___ Records provided ___

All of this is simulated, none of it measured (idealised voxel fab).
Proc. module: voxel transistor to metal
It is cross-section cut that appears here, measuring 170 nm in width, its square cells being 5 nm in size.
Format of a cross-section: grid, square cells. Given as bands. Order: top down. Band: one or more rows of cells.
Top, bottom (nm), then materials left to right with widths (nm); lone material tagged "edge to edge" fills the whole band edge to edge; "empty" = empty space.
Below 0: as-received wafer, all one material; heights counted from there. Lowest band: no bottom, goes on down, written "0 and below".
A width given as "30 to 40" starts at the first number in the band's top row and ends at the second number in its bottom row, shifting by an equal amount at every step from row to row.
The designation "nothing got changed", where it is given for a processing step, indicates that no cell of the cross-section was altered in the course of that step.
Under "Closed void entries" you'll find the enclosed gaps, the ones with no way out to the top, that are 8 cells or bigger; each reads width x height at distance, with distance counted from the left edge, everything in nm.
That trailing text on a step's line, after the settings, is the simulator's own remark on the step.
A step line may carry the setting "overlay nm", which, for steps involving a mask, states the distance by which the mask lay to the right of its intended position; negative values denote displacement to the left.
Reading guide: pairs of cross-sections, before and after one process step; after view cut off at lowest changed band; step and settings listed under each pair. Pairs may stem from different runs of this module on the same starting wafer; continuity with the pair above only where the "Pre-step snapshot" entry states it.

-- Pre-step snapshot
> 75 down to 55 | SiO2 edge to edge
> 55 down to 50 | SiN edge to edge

___

### Task item
Give back the records above exactly, limited to the lines between the one holding "A width given" and the one holding "That trailing text", inclusive.

### Task solution
A width given as "30 to 40" starts at the first number in the band's top row and ends at the second number in its bottom row, shifting by an equal amount at every step from row to row.
The designation "nothing got changed", where it is given for a processing step, indicates that no cell of the cross-section was altered in the course of that step.
Under "Closed void entries" you'll find the enclosed gaps, the ones with no way out to the top, that are 8 cells or bigger; each reads width x height at distance, with distance counted from the left edge, everything in nm.
That trailing text on a step's line, after the settings, is the simulator's own remark on the step.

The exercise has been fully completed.